_Dataset excerpts_

------------------------

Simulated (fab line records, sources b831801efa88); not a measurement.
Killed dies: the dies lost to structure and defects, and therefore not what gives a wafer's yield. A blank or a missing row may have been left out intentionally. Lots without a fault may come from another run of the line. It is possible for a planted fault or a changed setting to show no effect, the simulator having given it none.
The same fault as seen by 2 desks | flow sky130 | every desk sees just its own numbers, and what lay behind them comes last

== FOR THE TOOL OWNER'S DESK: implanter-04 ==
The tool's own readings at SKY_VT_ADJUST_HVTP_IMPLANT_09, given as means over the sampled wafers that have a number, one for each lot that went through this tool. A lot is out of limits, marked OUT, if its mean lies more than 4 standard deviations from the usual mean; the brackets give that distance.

------------------------

_Work task_
Copy each record from above without leaving any out.

_Response box_
Simulated (fab line records, sources b831801efa88); not a measurement.
Killed dies: the dies lost to structure and defects, and therefore not what gives a wafer's yield. A blank or a missing row may have been left out intentionally. Lots without a fault may come from another run of the line. It is possible for a planted fault or a changed setting to show no effect, the simulator having given it none.
The same fault as seen by 2 desks | flow sky130 | every desk sees just its own numbers, and what lay behind them comes last

== FOR THE TOOL OWNER'S DESK: implanter-04 ==
The tool's own readings at SKY_VT_ADJUST_HVTP_IMPLANT_09, given as means over the sampled wafers that have a number, one for each lot that went through this tool. A lot is out of limits, marked OUT, if its mean lies more than 4 standard deviations from the usual mean; the brackets give that distance.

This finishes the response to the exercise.